BEGIN Material shown
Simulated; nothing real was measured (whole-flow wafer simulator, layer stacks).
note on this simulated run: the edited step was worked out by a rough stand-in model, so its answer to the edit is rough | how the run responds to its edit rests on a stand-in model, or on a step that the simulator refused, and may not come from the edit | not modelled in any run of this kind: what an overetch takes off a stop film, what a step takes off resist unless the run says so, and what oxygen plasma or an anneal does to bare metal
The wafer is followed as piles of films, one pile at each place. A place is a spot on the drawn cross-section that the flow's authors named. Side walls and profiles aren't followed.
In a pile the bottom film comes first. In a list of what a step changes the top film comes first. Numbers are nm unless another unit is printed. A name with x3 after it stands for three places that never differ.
END Material shown

• [Activity]:
Word for word, copy all of the listing above.

• [Your response]:
Simulated; nothing real was measured (whole-flow wafer simulator, layer stacks).
note on this simulated run: the edited step was worked out by a rough stand-in model, so its answer to the edit is rough | how the run responds to its edit rests on a stand-in model, or on a step that the simulator refused, and may not come from the edit | not modelled in any run of this kind: what an overetch takes off a stop film, what a step takes off resist unless the run says so, and what oxygen plasma or an anneal does to bare metal
The wafer is followed as piles of films, one pile at each place. A place is a spot on the drawn cross-section that the flow's authors named. Side walls and profiles aren't followed.
In a pile the bottom film comes first. In a list of what a step changes the top film comes first. Numbers are nm unless another unit is printed. A name with x3 after it stands for three places that never differ.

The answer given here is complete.